* **Task item**
The required output is every line from the beginning of the entries below through the line that includes "A lot that was", copied exactly.

* **Data for review**
○ ○ ○ ○ ○ ○ ○

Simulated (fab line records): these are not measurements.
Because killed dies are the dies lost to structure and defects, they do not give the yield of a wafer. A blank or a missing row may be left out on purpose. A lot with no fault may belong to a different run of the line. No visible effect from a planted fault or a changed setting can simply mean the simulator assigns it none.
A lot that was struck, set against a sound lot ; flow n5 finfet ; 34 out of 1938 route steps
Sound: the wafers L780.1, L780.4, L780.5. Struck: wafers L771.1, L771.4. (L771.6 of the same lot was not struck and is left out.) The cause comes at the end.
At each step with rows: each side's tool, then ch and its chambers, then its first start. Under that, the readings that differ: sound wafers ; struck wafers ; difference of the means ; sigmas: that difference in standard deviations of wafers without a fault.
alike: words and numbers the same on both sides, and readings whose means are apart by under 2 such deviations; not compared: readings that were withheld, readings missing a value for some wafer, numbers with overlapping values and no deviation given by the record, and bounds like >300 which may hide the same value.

○ ○ ○ ○ ○ ○ ○

* **Task result**
Simulated (fab line records): these are not measurements.
Because killed dies are the dies lost to structure and defects, they do not give the yield of a wafer. A blank or a missing row may be left out on purpose. A lot with no fault may belong to a different run of the line. No visible effect from a planted fault or a changed setting can simply mean the simulator assigns it none.
A lot that was struck, set against a sound lot ; flow n5 finfet ; 34 out of 1938 route steps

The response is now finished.